Task item
Exactly the lines from the beginning of the material to the line with "the authors' place" are to be repeated, both ends included.

+++

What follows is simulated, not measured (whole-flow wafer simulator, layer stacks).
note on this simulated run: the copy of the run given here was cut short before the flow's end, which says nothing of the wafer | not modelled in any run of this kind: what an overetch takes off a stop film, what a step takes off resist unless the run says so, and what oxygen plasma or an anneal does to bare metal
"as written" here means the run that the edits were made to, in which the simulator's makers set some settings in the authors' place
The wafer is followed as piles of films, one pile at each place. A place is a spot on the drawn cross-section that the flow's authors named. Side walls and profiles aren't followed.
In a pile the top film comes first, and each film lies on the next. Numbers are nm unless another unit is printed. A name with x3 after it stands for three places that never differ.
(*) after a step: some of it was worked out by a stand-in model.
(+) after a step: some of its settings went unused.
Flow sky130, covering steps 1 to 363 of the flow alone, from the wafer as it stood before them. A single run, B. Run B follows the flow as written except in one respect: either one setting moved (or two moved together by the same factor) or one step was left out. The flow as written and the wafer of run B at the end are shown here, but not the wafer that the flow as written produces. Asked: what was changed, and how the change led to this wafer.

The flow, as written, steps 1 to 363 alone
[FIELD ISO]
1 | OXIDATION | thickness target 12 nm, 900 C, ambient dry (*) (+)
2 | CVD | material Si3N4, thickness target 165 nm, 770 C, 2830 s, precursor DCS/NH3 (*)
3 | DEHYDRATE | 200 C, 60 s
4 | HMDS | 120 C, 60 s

+++

Task output
What follows is simulated, not measured (whole-flow wafer simulator, layer stacks).
note on this simulated run: the copy of the run given here was cut short before the flow's end, which says nothing of the wafer | not modelled in any run of this kind: what an overetch takes off a stop film, what a step takes off resist unless the run says so, and what oxygen plasma or an anneal does to bare metal
"as written" here means the run that the edits were made to, in which the simulator's makers set some settings in the authors' place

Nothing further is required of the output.